START DATA FOR ANALYSIS
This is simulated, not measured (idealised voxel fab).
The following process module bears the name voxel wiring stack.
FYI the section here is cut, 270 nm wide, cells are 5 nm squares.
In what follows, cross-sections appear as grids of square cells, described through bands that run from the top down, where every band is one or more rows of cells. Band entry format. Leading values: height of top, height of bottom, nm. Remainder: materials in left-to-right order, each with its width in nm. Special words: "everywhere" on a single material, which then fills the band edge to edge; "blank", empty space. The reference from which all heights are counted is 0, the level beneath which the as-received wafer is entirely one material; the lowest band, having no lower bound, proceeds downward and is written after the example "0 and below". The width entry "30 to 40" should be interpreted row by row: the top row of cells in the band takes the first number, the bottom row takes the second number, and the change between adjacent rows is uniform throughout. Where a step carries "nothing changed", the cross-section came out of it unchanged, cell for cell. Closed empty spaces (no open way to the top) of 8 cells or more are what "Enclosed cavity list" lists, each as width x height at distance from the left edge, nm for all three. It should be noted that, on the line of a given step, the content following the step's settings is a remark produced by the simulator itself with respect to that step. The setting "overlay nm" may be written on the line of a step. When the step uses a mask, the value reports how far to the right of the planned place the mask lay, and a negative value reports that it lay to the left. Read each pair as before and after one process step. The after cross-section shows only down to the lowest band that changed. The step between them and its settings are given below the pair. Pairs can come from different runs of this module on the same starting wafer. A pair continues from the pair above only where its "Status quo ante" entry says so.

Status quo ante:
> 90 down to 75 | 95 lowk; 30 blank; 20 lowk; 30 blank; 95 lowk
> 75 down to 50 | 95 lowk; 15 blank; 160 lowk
END DATA FOR ANALYSIS

__WORK TASK__.
Quote verbatim the opening lines of the listing above, ending with the line where "FYI the section" appears; include both endpoints and nothing more.

__REPLY__.
This is simulated, not measured (idealised voxel fab).
The following process module bears the name voxel wiring stack.
FYI the section here is cut, 270 nm wide, cells are 5 nm squares.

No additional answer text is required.